Work request
In exact form, set down only those lines of the material that run from its first line to the line with "time_s: time in the liquid; s", inclusive.

━━━━━━━━━━━━━━━━
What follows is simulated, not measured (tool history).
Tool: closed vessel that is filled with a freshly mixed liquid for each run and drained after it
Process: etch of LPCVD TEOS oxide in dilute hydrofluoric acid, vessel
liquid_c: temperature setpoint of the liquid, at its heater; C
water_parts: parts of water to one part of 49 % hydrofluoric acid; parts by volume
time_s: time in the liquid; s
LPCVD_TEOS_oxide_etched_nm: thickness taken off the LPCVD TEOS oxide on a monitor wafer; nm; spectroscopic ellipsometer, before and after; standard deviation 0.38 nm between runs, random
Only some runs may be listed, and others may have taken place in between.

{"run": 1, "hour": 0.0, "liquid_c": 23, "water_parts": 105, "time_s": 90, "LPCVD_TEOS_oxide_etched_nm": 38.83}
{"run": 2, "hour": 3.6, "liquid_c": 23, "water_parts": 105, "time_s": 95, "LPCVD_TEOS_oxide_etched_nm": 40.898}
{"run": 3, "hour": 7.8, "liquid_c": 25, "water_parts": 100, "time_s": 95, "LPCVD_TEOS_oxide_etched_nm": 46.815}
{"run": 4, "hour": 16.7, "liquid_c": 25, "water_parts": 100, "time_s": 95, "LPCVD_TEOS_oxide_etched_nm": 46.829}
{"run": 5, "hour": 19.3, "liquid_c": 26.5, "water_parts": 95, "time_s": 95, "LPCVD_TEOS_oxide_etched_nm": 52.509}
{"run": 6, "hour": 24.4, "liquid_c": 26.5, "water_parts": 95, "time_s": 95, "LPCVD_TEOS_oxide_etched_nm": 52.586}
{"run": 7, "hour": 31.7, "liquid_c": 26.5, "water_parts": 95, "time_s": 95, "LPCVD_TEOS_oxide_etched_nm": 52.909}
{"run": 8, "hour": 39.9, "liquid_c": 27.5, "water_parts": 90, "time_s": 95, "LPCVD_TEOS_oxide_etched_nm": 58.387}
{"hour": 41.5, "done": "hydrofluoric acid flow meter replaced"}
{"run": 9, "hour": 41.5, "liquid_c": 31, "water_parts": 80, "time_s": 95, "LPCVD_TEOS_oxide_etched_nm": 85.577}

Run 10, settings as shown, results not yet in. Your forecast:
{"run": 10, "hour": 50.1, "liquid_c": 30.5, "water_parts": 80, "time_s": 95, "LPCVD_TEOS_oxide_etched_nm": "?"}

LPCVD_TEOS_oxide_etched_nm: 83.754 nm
━━━━━━━━━━━━━━━━

Answer space
What follows is simulated, not measured (tool history).
Tool: closed vessel that is filled with a freshly mixed liquid for each run and drained after it
Process: etch of LPCVD TEOS oxide in dilute hydrofluoric acid, vessel
liquid_c: temperature setpoint of the liquid, at its heater; C
water_parts: parts of water to one part of 49 % hydrofluoric acid; parts by volume
time_s: time in the liquid; s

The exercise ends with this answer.